> WORK ORDER
Reproduce each entry exactly.

> STUDY MATERIAL
_ _ _ _ _
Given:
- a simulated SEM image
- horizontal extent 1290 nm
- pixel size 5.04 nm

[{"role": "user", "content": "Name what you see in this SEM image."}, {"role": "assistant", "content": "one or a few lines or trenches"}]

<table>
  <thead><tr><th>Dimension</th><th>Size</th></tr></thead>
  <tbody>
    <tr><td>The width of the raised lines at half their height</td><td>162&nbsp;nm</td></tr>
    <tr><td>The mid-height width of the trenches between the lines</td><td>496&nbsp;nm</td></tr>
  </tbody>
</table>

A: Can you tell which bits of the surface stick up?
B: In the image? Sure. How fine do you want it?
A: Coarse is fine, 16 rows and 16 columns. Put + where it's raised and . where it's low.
_ _ _ _ _

> RESPONSE
Given:
- a simulated SEM image
- horizontal extent 1290 nm
- pixel size 5.04 nm

[{"role": "user", "content": "Name what you see in this SEM image."}, {"role": "assistant", "content": "one or a few lines or trenches"}]

<table>
  <thead><tr><th>Dimension</th><th>Size</th></tr></thead>
  <tbody>
    <tr><td>The width of the raised lines at half their height</td><td>162&nbsp;nm</td></tr>
    <tr><td>The mid-height width of the trenches between the lines</td><td>496&nbsp;nm</td></tr>
  </tbody>
</table>

A: Can you tell which bits of the surface stick up?
B: In the image? Sure. How fine do you want it?
A: Coarse is fine, 16 rows and 16 columns. Put + where it's raised and . where it's low.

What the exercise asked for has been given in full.